**Work instruction:** All of the lines below should be output exactly as shown.

□ □ □

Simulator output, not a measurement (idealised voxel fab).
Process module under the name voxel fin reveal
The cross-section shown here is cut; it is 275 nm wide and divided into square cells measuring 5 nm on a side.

□ □ □

**Answer area:**
Simulator output, not a measurement (idealised voxel fab).
Process module under the name voxel fin reveal
The cross-section shown here is cut; it is 275 nm wide and divided into square cells measuring 5 nm on a side.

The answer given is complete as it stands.